▶ _Work request_
Return the complete listing that follows, with each line reproduced exactly.

▶ _Source material_
□ □ □ □

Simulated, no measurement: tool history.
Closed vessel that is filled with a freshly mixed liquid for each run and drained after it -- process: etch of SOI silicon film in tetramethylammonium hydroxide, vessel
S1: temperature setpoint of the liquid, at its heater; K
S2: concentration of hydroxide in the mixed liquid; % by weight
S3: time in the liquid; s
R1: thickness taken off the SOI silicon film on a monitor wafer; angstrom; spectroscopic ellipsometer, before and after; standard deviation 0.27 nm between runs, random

□ □ □ □

▶ _Exercise solution_
Simulated, no measurement: tool history.
Closed vessel that is filled with a freshly mixed liquid for each run and drained after it -- process: etch of SOI silicon film in tetramethylammonium hydroxide, vessel
S1: temperature setpoint of the liquid, at its heater; K
S2: concentration of hydroxide in the mixed liquid; % by weight
S3: time in the liquid; s
R1: thickness taken off the SOI silicon film on a monitor wafer; angstrom; spectroscopic ellipsometer, before and after; standard deviation 0.27 nm between runs, random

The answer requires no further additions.